[Action item] Stopping right after the line with "Hi both, I can't", please reproduce the material below exactly from its first line.

[Data extracts]
----------------------------------------

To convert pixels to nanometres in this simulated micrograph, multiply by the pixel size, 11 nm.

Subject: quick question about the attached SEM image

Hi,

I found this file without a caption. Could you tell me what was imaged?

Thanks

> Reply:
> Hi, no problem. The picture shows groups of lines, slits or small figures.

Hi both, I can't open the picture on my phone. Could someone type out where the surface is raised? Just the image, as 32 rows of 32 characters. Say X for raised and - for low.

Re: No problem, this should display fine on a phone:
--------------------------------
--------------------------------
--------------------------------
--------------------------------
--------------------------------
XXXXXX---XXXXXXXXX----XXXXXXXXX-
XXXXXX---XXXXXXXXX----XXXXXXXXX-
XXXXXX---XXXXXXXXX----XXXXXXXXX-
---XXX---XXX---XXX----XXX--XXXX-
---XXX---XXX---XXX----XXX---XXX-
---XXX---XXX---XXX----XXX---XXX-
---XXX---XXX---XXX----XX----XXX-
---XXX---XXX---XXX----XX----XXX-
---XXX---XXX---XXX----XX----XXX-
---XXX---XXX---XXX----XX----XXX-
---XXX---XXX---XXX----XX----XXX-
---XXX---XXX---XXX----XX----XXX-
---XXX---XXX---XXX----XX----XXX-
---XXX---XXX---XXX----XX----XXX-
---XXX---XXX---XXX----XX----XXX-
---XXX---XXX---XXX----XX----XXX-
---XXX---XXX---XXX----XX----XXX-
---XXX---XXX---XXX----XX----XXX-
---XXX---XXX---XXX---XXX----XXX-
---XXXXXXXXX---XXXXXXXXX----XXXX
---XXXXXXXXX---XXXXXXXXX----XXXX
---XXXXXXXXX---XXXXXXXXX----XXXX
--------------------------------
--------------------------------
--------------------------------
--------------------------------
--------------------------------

----------------------------------------

[Written solution]
To convert pixels to nanometres in this simulated micrograph, multiply by the pixel size, 11 nm.

Subject: quick question about the attached SEM image

Hi,

I found this file without a caption. Could you tell me what was imaged?

Thanks

> Reply:
> Hi, no problem. The picture shows groups of lines, slits or small figures.

Hi both, I can't open the picture on my phone. Could someone type out where the surface is raised? Just the image, as 32 rows of 32 characters. Say X for raised and - for low.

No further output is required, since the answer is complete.